• _Records supplied_
-=-=-=-=-

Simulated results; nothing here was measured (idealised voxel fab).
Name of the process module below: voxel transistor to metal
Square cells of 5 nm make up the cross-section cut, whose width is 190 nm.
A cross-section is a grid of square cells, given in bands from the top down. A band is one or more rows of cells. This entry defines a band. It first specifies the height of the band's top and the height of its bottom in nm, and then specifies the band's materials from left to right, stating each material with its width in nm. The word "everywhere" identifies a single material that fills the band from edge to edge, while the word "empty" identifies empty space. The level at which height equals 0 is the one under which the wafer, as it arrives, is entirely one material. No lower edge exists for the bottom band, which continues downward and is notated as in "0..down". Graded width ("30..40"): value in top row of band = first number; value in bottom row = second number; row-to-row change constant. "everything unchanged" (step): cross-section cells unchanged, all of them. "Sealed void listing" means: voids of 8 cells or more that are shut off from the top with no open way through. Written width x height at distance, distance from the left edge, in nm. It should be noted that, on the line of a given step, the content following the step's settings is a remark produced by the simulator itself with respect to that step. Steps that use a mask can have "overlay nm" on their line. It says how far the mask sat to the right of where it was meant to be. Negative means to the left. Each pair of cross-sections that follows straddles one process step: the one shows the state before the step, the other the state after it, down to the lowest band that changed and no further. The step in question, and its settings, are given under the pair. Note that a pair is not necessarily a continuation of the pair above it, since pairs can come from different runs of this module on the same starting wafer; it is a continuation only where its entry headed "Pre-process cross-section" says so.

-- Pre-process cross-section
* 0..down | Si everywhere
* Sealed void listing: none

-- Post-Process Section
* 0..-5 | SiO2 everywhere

-=-=-=-=-

• _Brief_
Please transcribe every entry above exactly as it appears.

• _Response box_
Simulated results; nothing here was measured (idealised voxel fab).
Name of the process module below: voxel transistor to metal
Square cells of 5 nm make up the cross-section cut, whose width is 190 nm.
A cross-section is a grid of square cells, given in bands from the top down. A band is one or more rows of cells. This entry defines a band. It first specifies the height of the band's top and the height of its bottom in nm, and then specifies the band's materials from left to right, stating each material with its width in nm. The word "everywhere" identifies a single material that fills the band from edge to edge, while the word "empty" identifies empty space. The level at which height equals 0 is the one under which the wafer, as it arrives, is entirely one material. No lower edge exists for the bottom band, which continues downward and is notated as in "0..down". Graded width ("30..40"): value in top row of band = first number; value in bottom row = second number; row-to-row change constant. "everything unchanged" (step): cross-section cells unchanged, all of them. "Sealed void listing" means: voids of 8 cells or more that are shut off from the top with no open way through. Written width x height at distance, distance from the left edge, in nm. It should be noted that, on the line of a given step, the content following the step's settings is a remark produced by the simulator itself with respect to that step. Steps that use a mask can have "overlay nm" on their line. It says how far the mask sat to the right of where it was meant to be. Negative means to the left. Each pair of cross-sections that follows straddles one process step: the one shows the state before the step, the other the state after it, down to the lowest band that changed and no further. The step in question, and its settings, are given under the pair. Note that a pair is not necessarily a continuation of the pair above it, since pairs can come from different runs of this module on the same starting wafer; it is a continuation only where its entry headed "Pre-process cross-section" says so.

-- Pre-process cross-section
* 0..down | Si everywhere
* Sealed void listing: none

-- Post-Process Section
* 0..-5 | SiO2 everywhere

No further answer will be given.